※

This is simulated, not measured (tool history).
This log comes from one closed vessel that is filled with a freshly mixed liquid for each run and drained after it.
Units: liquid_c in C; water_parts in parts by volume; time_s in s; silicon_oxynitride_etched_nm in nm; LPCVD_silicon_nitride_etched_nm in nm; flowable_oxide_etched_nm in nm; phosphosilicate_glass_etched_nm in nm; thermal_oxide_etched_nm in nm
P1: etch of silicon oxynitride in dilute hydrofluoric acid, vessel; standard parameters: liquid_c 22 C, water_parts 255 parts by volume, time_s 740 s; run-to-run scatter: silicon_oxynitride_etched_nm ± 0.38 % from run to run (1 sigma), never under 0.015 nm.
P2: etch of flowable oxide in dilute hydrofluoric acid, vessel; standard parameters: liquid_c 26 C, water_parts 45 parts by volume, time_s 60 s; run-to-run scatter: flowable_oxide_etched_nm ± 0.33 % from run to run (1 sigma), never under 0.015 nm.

※

WORK INSTRUCTION –
An exact repeat of all the entries above is required.

EXERCISE OUTPUT –
This is simulated, not measured (tool history).
This log comes from one closed vessel that is filled with a freshly mixed liquid for each run and drained after it.
Units: liquid_c in C; water_parts in parts by volume; time_s in s; silicon_oxynitride_etched_nm in nm; LPCVD_silicon_nitride_etched_nm in nm; flowable_oxide_etched_nm in nm; phosphosilicate_glass_etched_nm in nm; thermal_oxide_etched_nm in nm
P1: etch of silicon oxynitride in dilute hydrofluoric acid, vessel; standard parameters: liquid_c 22 C, water_parts 255 parts by volume, time_s 740 s; run-to-run scatter: silicon_oxynitride_etched_nm ± 0.38 % from run to run (1 sigma), never under 0.015 nm.
P2: etch of flowable oxide in dilute hydrofluoric acid, vessel; standard parameters: liquid_c 26 C, water_parts 45 parts by volume, time_s 60 s; run-to-run scatter: flowable_oxide_etched_nm ± 0.33 % from run to run (1 sigma), never under 0.015 nm.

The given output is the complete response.